Task item: Please repeat the records exactly from their first line, finishing at the line containing "time_s: time in the liquid; s" and including it.

Data for review:
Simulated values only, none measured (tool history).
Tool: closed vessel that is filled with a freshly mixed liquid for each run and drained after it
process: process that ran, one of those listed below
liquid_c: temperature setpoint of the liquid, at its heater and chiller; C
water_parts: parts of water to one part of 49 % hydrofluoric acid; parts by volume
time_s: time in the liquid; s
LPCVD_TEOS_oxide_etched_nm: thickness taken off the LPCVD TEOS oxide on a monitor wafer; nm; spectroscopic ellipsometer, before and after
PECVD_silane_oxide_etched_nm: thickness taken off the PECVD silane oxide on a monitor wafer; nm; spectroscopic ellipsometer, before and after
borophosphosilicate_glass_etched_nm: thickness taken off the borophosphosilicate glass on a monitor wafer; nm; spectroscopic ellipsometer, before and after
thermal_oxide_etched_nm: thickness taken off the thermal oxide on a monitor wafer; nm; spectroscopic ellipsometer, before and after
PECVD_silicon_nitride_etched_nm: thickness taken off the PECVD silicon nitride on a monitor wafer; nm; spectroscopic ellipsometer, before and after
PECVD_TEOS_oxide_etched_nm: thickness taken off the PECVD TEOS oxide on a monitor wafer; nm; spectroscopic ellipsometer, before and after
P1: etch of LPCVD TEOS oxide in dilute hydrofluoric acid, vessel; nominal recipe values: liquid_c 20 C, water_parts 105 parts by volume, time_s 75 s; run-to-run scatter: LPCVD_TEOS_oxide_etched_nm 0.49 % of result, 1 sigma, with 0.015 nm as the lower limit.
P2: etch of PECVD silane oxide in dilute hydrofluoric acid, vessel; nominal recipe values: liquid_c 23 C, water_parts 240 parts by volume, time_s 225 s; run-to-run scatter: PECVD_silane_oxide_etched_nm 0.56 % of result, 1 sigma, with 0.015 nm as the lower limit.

Answer section:
Simulated values only, none measured (tool history).
Tool: closed vessel that is filled with a freshly mixed liquid for each run and drained after it
process: process that ran, one of those listed below
liquid_c: temperature setpoint of the liquid, at its heater and chiller; C
water_parts: parts of water to one part of 49 % hydrofluoric acid; parts by volume
time_s: time in the liquid; s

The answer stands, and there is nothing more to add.